ASSIGNMENT>
For this exercise, return exactly the lines of the material below that begin at the one with "-- Incoming state" and stop after the one with "- from 0 down | Si all across".

►

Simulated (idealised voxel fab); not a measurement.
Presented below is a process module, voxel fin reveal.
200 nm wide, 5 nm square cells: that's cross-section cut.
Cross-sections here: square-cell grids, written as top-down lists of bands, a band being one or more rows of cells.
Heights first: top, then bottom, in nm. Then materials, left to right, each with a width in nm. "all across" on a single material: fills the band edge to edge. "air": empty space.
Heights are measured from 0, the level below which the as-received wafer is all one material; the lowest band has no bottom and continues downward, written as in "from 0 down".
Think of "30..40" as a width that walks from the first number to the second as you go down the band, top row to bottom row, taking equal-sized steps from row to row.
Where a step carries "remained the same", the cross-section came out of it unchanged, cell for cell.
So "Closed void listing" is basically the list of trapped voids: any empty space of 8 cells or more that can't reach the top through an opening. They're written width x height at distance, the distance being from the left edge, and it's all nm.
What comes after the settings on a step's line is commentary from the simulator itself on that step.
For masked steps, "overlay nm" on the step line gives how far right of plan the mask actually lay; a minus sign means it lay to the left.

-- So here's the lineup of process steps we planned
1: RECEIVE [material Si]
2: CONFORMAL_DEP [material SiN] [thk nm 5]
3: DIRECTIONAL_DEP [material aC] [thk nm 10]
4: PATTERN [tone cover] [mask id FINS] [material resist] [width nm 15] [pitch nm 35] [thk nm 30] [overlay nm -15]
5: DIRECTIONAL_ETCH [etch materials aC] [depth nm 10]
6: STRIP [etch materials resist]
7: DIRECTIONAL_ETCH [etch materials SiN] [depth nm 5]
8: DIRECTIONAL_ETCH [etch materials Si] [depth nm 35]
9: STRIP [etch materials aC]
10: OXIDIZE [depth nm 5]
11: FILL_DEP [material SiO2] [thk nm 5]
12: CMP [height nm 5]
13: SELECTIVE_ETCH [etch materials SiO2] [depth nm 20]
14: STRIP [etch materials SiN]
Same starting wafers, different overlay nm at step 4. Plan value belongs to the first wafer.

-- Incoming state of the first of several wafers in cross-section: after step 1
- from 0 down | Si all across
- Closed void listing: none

◄

SOLUTION>
-- Incoming state of the first of several wafers in cross-section: after step 1
- from 0 down | Si all across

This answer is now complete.